> [Work item]: Return the whole listing exactly as written.

*** Opening of Supplied material ***

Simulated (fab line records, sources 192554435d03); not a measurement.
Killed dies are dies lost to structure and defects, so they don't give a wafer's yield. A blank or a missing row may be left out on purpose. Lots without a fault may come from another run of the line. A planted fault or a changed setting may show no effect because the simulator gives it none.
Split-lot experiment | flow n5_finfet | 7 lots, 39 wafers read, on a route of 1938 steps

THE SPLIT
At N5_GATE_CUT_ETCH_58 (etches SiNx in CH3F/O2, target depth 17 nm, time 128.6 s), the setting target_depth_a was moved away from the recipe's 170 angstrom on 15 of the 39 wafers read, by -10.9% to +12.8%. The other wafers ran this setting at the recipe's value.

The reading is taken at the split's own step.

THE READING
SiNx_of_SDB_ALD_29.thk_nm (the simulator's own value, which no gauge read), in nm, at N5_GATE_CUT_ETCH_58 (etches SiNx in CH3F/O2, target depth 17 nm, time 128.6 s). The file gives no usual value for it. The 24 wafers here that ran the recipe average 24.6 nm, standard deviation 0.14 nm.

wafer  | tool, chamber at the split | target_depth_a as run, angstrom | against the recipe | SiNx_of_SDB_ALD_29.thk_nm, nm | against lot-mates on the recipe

*** Close of Supplied material ***

> [Exercise result]:
Simulated (fab line records, sources 192554435d03); not a measurement.
Killed dies are dies lost to structure and defects, so they don't give a wafer's yield. A blank or a missing row may be left out on purpose. Lots without a fault may come from another run of the line. A planted fault or a changed setting may show no effect because the simulator gives it none.
Split-lot experiment | flow n5_finfet | 7 lots, 39 wafers read, on a route of 1938 steps

THE SPLIT
At N5_GATE_CUT_ETCH_58 (etches SiNx in CH3F/O2, target depth 17 nm, time 128.6 s), the setting target_depth_a was moved away from the recipe's 170 angstrom on 15 of the 39 wafers read, by -10.9% to +12.8%. The other wafers ran this setting at the recipe's value.

The reading is taken at the split's own step.

THE READING
SiNx_of_SDB_ALD_29.thk_nm (the simulator's own value, which no gauge read), in nm, at N5_GATE_CUT_ETCH_58 (etches SiNx in CH3F/O2, target depth 17 nm, time 128.6 s). The file gives no usual value for it. The 24 wafers here that ran the recipe average 24.6 nm, standard deviation 0.14 nm.

wafer  | tool, chamber at the split | target_depth_a as run, angstrom | against the recipe | SiNx_of_SDB_ALD_29.thk_nm, nm | against lot-mates on the recipe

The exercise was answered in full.